Every entry should be returned exactly. Omit none of them.

□ □ □ □

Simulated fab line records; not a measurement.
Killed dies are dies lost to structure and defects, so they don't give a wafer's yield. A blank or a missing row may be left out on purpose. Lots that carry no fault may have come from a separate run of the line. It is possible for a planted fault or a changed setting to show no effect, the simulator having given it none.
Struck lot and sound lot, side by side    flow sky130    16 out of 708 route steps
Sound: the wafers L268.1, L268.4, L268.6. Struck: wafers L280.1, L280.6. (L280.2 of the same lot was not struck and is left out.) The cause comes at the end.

□ □ □ □

Exercise output>
Simulated fab line records; not a measurement.
Killed dies are dies lost to structure and defects, so they don't give a wafer's yield. A blank or a missing row may be left out on purpose. Lots that carry no fault may have come from a separate run of the line. It is possible for a planted fault or a changed setting to show no effect, the simulator having given it none.
Struck lot and sound lot, side by side    flow sky130    16 out of 708 route steps
Sound: the wafers L268.1, L268.4, L268.6. Struck: wafers L280.1, L280.6. (L280.2 of the same lot was not struck and is left out.) The cause comes at the end.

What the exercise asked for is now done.